Material provided:
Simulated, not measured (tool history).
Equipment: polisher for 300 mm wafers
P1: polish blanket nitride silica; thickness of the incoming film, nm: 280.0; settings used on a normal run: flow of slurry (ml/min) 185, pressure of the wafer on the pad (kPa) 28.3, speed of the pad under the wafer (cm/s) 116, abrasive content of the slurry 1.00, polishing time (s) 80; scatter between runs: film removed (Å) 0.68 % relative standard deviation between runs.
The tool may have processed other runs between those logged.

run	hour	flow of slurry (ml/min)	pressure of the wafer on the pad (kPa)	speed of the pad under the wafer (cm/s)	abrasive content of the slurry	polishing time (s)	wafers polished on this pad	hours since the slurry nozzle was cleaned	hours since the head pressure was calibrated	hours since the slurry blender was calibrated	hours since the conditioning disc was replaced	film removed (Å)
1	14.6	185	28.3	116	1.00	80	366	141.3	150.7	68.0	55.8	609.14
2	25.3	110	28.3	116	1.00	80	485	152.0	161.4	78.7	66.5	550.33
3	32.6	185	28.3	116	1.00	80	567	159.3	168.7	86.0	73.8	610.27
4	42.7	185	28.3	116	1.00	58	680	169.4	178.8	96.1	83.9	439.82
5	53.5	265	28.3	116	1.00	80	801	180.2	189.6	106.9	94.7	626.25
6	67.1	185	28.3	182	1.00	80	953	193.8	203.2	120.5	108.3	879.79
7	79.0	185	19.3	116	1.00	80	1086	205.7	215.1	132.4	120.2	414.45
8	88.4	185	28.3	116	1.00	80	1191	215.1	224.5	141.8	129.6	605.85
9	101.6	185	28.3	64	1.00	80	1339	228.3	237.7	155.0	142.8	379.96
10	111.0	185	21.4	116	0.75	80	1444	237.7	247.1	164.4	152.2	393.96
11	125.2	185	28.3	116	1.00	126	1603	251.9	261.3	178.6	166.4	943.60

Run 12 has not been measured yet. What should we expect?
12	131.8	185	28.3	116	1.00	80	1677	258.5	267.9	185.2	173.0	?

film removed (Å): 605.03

Activity: Exactly as written, repeat the lines from the start of the listing through the line containing "Equipment: polisher for 300 mm wafers", both included.

Reply:
Simulated, not measured (tool history).
Equipment: polisher for 300 mm wafers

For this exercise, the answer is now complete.